*Brief:*
Transcribe the records below exactly, from their first line through the line containing "WAFERS WITH THEIR CHAMBER". Omit every line after it.

━━ Information shown

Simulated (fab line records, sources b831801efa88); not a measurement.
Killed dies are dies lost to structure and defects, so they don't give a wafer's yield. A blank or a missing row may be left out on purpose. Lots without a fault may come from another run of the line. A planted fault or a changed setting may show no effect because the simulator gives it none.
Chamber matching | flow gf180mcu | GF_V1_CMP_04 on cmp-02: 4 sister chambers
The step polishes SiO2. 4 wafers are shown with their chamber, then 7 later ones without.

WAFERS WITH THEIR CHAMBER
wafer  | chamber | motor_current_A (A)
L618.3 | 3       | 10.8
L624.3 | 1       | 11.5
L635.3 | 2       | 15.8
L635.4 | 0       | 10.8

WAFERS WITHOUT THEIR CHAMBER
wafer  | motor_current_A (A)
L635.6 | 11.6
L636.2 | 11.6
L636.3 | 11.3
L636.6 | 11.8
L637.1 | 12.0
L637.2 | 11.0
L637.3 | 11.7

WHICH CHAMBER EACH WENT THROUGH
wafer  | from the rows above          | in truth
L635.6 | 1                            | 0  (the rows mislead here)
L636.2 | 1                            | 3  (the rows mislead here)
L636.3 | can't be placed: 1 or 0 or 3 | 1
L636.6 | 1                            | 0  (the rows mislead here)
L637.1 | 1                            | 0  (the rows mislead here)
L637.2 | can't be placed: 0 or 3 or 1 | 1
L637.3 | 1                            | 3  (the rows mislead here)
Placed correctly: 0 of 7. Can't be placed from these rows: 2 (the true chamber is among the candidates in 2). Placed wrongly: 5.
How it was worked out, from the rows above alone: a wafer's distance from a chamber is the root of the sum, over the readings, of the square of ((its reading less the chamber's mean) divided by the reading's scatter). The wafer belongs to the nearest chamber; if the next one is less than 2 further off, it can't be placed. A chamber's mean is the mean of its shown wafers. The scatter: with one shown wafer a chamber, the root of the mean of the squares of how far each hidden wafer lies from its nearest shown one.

━━━━

*Task response:*
Simulated (fab line records, sources b831801efa88); not a measurement.
Killed dies are dies lost to structure and defects, so they don't give a wafer's yield. A blank or a missing row may be left out on purpose. Lots without a fault may come from another run of the line. A planted fault or a changed setting may show no effect because the simulator gives it none.
Chamber matching | flow gf180mcu | GF_V1_CMP_04 on cmp-02: 4 sister chambers
The step polishes SiO2. 4 wafers are shown with their chamber, then 7 later ones without.

WAFERS WITH THEIR CHAMBER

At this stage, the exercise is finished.